* [Work instruction] Take the entries that follow and write them out again, word for word.

* [Entries shown]
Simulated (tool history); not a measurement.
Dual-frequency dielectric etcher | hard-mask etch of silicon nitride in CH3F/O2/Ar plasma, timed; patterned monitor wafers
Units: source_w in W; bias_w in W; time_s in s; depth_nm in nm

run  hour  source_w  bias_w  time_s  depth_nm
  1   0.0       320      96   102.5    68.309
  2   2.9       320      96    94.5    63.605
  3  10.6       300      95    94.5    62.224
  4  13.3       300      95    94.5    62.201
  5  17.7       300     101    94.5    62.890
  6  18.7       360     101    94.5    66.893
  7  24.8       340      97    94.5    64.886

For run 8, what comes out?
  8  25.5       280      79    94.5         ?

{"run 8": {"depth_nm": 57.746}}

* [Exercise response]
Simulated (tool history); not a measurement.
Dual-frequency dielectric etcher | hard-mask etch of silicon nitride in CH3F/O2/Ar plasma, timed; patterned monitor wafers
Units: source_w in W; bias_w in W; time_s in s; depth_nm in nm

run  hour  source_w  bias_w  time_s  depth_nm
  1   0.0       320      96   102.5    68.309
  2   2.9       320      96    94.5    63.605
  3  10.6       300      95    94.5    62.224
  4  13.3       300      95    94.5    62.201
  5  17.7       300     101    94.5    62.890
  6  18.7       360     101    94.5    66.893
  7  24.8       340      97    94.5    64.886

For run 8, what comes out?
  8  25.5       280      79    94.5         ?

{"run 8": {"depth_nm": 57.746}}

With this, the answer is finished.